- _Work task_: What you give back should match the entries below character for character.

- _Dataset_:
>>>

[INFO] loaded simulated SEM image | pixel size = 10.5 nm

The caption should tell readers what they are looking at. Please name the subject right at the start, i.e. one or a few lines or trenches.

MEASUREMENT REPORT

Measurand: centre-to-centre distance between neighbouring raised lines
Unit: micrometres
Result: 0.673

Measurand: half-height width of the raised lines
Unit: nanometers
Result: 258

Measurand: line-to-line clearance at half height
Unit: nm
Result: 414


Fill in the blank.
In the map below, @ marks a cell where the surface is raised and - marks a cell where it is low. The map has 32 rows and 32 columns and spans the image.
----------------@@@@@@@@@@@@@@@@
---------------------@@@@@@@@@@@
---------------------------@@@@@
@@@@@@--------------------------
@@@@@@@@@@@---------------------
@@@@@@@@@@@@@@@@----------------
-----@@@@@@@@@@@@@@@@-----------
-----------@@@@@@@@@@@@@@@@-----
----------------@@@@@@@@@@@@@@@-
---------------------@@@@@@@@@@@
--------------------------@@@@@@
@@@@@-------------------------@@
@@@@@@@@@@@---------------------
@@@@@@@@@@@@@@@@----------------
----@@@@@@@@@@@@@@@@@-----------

<<<

- _Solution_:
[INFO] loaded simulated SEM image | pixel size = 10.5 nm

The caption should tell readers what they are looking at. Please name the subject right at the start, i.e. one or a few lines or trenches.

MEASUREMENT REPORT

Measurand: centre-to-centre distance between neighbouring raised lines
Unit: micrometres
Result: 0.673

Measurand: half-height width of the raised lines
Unit: nanometers
Result: 258

Measurand: line-to-line clearance at half height
Unit: nm
Result: 414


Fill in the blank.
In the map below, @ marks a cell where the surface is raised and - marks a cell where it is low. The map has 32 rows and 32 columns and spans the image.
----------------@@@@@@@@@@@@@@@@
---------------------@@@@@@@@@@@
---------------------------@@@@@
@@@@@@--------------------------
@@@@@@@@@@@---------------------
@@@@@@@@@@@@@@@@----------------
-----@@@@@@@@@@@@@@@@-----------
-----------@@@@@@@@@@@@@@@@-----
----------------@@@@@@@@@@@@@@@-
---------------------@@@@@@@@@@@
--------------------------@@@@@@
@@@@@-------------------------@@
@@@@@@@@@@@---------------------
@@@@@@@@@@@@@@@@----------------
----@@@@@@@@@@@@@@@@@-----------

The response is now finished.